Reproduce the entries exactly.

- - -

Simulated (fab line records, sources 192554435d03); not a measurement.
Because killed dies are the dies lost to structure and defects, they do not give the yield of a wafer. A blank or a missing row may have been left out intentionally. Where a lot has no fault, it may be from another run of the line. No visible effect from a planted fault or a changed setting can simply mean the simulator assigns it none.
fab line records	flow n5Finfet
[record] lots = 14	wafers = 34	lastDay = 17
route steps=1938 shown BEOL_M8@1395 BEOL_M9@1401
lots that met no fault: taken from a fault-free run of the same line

- - -

* **Answer space**
Simulated (fab line records, sources 192554435d03); not a measurement.
Because killed dies are the dies lost to structure and defects, they do not give the yield of a wafer. A blank or a missing row may have been left out intentionally. Where a lot has no fault, it may be from another run of the line. No visible effect from a planted fault or a changed setting can simply mean the simulator assigns it none.
fab line records	flow n5Finfet
[record] lots = 14	wafers = 34	lastDay = 17
route steps=1938 shown BEOL_M8@1395 BEOL_M9@1401
lots that met no fault: taken from a fault-free run of the same line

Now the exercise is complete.